****

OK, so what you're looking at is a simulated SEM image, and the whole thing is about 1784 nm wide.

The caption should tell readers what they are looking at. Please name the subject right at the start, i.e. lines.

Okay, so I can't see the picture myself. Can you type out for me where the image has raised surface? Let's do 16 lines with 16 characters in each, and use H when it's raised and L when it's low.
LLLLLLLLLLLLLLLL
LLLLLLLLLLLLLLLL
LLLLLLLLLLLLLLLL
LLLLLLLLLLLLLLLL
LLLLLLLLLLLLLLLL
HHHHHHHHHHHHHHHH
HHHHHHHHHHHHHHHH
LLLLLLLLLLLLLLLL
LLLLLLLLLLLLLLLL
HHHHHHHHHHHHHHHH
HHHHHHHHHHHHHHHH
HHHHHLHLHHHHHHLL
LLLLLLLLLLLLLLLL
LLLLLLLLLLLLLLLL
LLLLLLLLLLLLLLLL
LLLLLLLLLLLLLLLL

****

Requirement:
Please copy exactly the lines from the first line of the records above through the line containing "The caption should", including both, and nothing more.

Task answer:
OK, so what you're looking at is a simulated SEM image, and the whole thing is about 1784 nm wide.

The caption should tell readers what they are looking at. Please name the subject right at the start, i.e. lines.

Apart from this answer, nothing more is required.